(Dataset entries begins)

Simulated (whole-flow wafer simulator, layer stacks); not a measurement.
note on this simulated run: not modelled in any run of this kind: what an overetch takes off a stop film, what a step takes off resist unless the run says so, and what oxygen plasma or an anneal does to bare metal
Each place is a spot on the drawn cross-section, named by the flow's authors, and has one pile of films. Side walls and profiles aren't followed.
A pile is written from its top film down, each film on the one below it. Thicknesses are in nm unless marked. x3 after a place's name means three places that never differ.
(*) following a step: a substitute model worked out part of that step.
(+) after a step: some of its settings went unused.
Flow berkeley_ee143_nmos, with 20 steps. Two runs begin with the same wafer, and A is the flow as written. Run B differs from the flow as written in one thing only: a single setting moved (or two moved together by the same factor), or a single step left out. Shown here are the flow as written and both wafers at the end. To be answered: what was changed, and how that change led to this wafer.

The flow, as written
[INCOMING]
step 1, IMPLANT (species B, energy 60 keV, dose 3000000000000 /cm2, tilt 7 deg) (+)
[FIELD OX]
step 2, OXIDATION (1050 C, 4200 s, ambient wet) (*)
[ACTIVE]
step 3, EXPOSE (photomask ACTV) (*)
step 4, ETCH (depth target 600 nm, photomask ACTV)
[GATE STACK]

(Dataset entries ends)

Work item >> Each line of the data must be retyped exactly.

Task solution >>
Simulated (whole-flow wafer simulator, layer stacks); not a measurement.
note on this simulated run: not modelled in any run of this kind: what an overetch takes off a stop film, what a step takes off resist unless the run says so, and what oxygen plasma or an anneal does to bare metal
Each place is a spot on the drawn cross-section, named by the flow's authors, and has one pile of films. Side walls and profiles aren't followed.
A pile is written from its top film down, each film on the one below it. Thicknesses are in nm unless marked. x3 after a place's name means three places that never differ.
(*) following a step: a substitute model worked out part of that step.
(+) after a step: some of its settings went unused.
Flow berkeley_ee143_nmos, with 20 steps. Two runs begin with the same wafer, and A is the flow as written. Run B differs from the flow as written in one thing only: a single setting moved (or two moved together by the same factor), or a single step left out. Shown here are the flow as written and both wafers at the end. To be answered: what was changed, and how that change led to this wafer.

The flow, as written
[INCOMING]
step 1, IMPLANT (species B, energy 60 keV, dose 3000000000000 /cm2, tilt 7 deg) (+)
[FIELD OX]
step 2, OXIDATION (1050 C, 4200 s, ambient wet) (*)
[ACTIVE]
step 3, EXPOSE (photomask ACTV) (*)
step 4, ETCH (depth target 600 nm, photomask ACTV)
[GATE STACK]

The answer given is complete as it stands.